--- Brief ---
Please copy every record exactly as it is written.

--- Information given ---
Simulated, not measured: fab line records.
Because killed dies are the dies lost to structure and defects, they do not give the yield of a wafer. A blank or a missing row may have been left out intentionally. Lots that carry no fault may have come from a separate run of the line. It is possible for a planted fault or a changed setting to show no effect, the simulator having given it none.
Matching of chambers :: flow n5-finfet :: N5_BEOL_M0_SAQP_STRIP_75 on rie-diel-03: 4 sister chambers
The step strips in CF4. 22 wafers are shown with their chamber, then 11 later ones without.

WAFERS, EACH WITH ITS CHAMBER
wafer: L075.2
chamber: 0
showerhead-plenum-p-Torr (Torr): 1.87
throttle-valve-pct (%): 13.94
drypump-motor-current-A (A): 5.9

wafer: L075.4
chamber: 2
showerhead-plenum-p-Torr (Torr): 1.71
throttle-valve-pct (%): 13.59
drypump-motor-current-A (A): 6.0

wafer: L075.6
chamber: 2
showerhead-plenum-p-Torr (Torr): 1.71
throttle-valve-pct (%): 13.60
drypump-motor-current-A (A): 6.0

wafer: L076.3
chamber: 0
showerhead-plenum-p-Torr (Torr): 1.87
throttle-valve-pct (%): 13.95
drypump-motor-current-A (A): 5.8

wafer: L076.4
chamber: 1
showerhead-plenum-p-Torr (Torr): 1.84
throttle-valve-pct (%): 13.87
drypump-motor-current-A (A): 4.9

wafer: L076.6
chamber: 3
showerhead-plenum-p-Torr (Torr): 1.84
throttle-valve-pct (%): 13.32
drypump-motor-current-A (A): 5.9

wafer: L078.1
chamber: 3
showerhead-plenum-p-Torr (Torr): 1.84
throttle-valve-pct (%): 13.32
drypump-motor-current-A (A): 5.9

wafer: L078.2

--- Result ---
Simulated, not measured: fab line records.
Because killed dies are the dies lost to structure and defects, they do not give the yield of a wafer. A blank or a missing row may have been left out intentionally. Lots that carry no fault may have come from a separate run of the line. It is possible for a planted fault or a changed setting to show no effect, the simulator having given it none.
Matching of chambers :: flow n5-finfet :: N5_BEOL_M0_SAQP_STRIP_75 on rie-diel-03: 4 sister chambers
The step strips in CF4. 22 wafers are shown with their chamber, then 11 later ones without.

WAFERS, EACH WITH ITS CHAMBER
wafer: L075.2
chamber: 0
showerhead-plenum-p-Torr (Torr): 1.87
throttle-valve-pct (%): 13.94
drypump-motor-current-A (A): 5.9

wafer: L075.4
chamber: 2
showerhead-plenum-p-Torr (Torr): 1.71
throttle-valve-pct (%): 13.59
drypump-motor-current-A (A): 6.0

wafer: L075.6
chamber: 2
showerhead-plenum-p-Torr (Torr): 1.71
throttle-valve-pct (%): 13.60
drypump-motor-current-A (A): 6.0

wafer: L076.3
chamber: 0
showerhead-plenum-p-Torr (Torr): 1.87
throttle-valve-pct (%): 13.95
drypump-motor-current-A (A): 5.8

wafer: L076.4
chamber: 1
showerhead-plenum-p-Torr (Torr): 1.84
throttle-valve-pct (%): 13.87
drypump-motor-current-A (A): 4.9

wafer: L076.6
chamber: 3
showerhead-plenum-p-Torr (Torr): 1.84
throttle-valve-pct (%): 13.32
drypump-motor-current-A (A): 5.9

wafer: L078.1
chamber: 3
showerhead-plenum-p-Torr (Torr): 1.84
throttle-valve-pct (%): 13.32
drypump-motor-current-A (A): 5.9

wafer: L078.2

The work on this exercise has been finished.